PROVIDED DATA
::::::::
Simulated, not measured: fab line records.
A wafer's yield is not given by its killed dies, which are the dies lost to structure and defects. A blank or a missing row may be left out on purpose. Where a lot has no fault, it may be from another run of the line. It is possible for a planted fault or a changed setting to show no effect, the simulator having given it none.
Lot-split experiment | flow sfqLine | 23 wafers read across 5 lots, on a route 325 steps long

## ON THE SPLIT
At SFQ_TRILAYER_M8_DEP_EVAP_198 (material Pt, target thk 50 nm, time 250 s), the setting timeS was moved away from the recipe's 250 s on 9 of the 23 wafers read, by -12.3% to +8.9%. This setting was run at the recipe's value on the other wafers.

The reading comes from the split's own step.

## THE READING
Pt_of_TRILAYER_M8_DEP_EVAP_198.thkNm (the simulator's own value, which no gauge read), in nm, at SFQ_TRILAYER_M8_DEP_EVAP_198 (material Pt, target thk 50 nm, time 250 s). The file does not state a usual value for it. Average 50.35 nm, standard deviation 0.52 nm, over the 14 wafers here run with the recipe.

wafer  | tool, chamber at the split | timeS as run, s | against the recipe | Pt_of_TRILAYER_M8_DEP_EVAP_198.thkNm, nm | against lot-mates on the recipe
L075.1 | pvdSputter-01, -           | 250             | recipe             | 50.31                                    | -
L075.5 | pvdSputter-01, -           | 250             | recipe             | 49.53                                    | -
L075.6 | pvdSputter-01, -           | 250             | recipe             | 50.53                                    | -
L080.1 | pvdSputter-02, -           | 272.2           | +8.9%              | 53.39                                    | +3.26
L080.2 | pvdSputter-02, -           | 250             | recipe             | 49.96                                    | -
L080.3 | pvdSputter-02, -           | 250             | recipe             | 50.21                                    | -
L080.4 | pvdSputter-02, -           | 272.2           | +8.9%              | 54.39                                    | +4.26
::::::::

ACTIVITY
Would you restate, word for word, every line of the listing from its first line through the line with "A wafer's yield"?

RESPONSE
Simulated, not measured: fab line records.
A wafer's yield is not given by its killed dies, which are the dies lost to structure and defects. A blank or a missing row may be left out on purpose. Where a lot has no fault, it may be from another run of the line. It is possible for a planted fault or a changed setting to show no effect, the simulator having given it none.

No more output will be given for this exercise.